● Source material
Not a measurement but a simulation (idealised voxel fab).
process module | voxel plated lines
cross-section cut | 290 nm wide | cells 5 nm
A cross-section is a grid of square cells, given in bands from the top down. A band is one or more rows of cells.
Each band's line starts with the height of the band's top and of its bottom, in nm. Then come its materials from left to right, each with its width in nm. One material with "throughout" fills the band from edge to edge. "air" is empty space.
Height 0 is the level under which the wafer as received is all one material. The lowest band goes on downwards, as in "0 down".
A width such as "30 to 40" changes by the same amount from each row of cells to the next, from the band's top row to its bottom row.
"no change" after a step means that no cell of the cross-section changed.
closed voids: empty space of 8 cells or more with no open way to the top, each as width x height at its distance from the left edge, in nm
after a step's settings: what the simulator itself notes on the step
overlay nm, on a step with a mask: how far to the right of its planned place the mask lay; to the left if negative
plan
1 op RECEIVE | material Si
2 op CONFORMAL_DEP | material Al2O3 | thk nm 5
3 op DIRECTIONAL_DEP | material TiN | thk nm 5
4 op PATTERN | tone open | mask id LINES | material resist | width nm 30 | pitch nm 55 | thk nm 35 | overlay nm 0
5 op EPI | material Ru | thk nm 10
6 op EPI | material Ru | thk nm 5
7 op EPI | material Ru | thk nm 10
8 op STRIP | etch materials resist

● Work instruction
Reproduce every record above exactly.

● Answer space
Not a measurement but a simulation (idealised voxel fab).
process module | voxel plated lines
cross-section cut | 290 nm wide | cells 5 nm
A cross-section is a grid of square cells, given in bands from the top down. A band is one or more rows of cells.
Each band's line starts with the height of the band's top and of its bottom, in nm. Then come its materials from left to right, each with its width in nm. One material with "throughout" fills the band from edge to edge. "air" is empty space.
Height 0 is the level under which the wafer as received is all one material. The lowest band goes on downwards, as in "0 down".
A width such as "30 to 40" changes by the same amount from each row of cells to the next, from the band's top row to its bottom row.
"no change" after a step means that no cell of the cross-section changed.
closed voids: empty space of 8 cells or more with no open way to the top, each as width x height at its distance from the left edge, in nm
after a step's settings: what the simulator itself notes on the step
overlay nm, on a step with a mask: how far to the right of its planned place the mask lay; to the left if negative
plan
1 op RECEIVE | material Si
2 op CONFORMAL_DEP | material Al2O3 | thk nm 5
3 op DIRECTIONAL_DEP | material TiN | thk nm 5
4 op PATTERN | tone open | mask id LINES | material resist | width nm 30 | pitch nm 55 | thk nm 35 | overlay nm 0
5 op EPI | material Ru | thk nm 10
6 op EPI | material Ru | thk nm 5
7 op EPI | material Ru | thk nm 10
8 op STRIP | etch materials resist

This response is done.